| WORK TASK |
After locating the line that contains "are as follows**" in the records below, write out exactly that line and each line after it through the one that contains "step 3: DIRECTIONAL_DEP,material", and nothing else.

| DATA FOR REVIEW |
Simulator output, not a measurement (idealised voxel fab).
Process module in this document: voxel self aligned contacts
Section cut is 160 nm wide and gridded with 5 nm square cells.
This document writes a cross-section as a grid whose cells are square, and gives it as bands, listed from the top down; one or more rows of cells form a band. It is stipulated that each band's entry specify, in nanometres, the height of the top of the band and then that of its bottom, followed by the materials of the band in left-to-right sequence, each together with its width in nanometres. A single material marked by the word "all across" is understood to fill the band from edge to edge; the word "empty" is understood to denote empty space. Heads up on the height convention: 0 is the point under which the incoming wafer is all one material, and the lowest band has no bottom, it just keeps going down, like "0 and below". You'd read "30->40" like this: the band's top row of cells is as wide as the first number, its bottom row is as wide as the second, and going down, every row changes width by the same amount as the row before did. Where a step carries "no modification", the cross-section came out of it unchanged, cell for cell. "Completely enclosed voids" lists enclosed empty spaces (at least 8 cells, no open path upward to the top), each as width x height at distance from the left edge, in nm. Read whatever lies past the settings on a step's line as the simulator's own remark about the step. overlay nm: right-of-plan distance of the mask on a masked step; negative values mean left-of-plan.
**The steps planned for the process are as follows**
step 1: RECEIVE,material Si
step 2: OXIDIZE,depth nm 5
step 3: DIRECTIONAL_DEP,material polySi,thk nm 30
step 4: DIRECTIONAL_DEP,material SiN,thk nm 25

| PROBLEM SOLUTION |
**The steps planned for the process are as follows**
step 1: RECEIVE,material Si
step 2: OXIDIZE,depth nm 5
step 3: DIRECTIONAL_DEP,material polySi,thk nm 30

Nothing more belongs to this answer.